* WORK ITEM
Return all of the entries exactly, with nothing added or left out.

================================

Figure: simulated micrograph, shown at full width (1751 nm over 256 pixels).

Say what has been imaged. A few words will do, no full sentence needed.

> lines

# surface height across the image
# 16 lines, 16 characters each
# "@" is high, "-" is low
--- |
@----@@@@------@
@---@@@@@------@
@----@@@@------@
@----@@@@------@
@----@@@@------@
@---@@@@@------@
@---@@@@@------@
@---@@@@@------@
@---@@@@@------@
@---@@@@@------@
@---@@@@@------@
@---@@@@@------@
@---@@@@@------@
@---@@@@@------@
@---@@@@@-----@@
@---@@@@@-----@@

================================

* RESPONSE BOX
Figure: simulated micrograph, shown at full width (1751 nm over 256 pixels).

Say what has been imaged. A few words will do, no full sentence needed.

> lines

# surface height across the image
# 16 lines, 16 characters each
# "@" is high, "-" is low
--- |
@----@@@@------@
@---@@@@@------@
@----@@@@------@
@----@@@@------@
@----@@@@------@
@---@@@@@------@
@---@@@@@------@
@---@@@@@------@
@---@@@@@------@
@---@@@@@------@
@---@@@@@------@
@---@@@@@------@
@---@@@@@------@
@---@@@@@------@
@---@@@@@-----@@
@---@@@@@-----@@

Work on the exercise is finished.